# EXERCISE
All lines between the start of the listing below and the line containing "The step: target cd 90 nm.", inclusive, must be repeated exactly.

'''

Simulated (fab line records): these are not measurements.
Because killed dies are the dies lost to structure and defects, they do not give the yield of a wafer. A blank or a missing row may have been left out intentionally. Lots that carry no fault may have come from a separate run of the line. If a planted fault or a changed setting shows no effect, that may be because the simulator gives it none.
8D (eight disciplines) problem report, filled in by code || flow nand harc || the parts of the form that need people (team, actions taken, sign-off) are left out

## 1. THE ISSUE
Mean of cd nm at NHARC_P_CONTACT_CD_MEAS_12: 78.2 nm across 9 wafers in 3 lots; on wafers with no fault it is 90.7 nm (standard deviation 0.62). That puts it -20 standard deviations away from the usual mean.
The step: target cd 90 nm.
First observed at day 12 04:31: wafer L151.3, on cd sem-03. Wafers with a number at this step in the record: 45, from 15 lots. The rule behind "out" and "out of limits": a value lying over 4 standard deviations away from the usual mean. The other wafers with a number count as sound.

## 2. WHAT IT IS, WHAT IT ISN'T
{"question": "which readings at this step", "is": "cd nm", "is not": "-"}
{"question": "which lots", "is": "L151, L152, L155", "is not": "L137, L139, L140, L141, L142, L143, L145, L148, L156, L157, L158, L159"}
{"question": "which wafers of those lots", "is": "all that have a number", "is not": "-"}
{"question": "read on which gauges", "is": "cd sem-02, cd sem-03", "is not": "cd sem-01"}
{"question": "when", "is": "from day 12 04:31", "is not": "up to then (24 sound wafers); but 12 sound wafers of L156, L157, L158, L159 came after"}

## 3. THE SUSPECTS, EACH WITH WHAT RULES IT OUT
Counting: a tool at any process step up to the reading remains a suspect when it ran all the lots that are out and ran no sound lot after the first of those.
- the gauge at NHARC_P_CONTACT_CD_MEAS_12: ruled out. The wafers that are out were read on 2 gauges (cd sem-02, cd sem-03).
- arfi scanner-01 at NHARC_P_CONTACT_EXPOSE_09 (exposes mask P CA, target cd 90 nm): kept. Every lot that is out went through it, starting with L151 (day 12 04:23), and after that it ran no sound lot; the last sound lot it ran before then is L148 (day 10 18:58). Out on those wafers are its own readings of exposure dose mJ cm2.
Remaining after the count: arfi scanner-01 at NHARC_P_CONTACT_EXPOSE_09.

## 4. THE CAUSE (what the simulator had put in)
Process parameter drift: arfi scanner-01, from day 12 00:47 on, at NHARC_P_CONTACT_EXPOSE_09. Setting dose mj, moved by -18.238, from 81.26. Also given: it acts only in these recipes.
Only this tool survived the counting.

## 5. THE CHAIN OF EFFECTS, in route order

'''

# ANSWER SPACE
Simulated (fab line records): these are not measurements.
Because killed dies are the dies lost to structure and defects, they do not give the yield of a wafer. A blank or a missing row may have been left out intentionally. Lots that carry no fault may have come from a separate run of the line. If a planted fault or a changed setting shows no effect, that may be because the simulator gives it none.
8D (eight disciplines) problem report, filled in by code || flow nand harc || the parts of the form that need people (team, actions taken, sign-off) are left out

## 1. THE ISSUE
Mean of cd nm at NHARC_P_CONTACT_CD_MEAS_12: 78.2 nm across 9 wafers in 3 lots; on wafers with no fault it is 90.7 nm (standard deviation 0.62). That puts it -20 standard deviations away from the usual mean.
The step: target cd 90 nm.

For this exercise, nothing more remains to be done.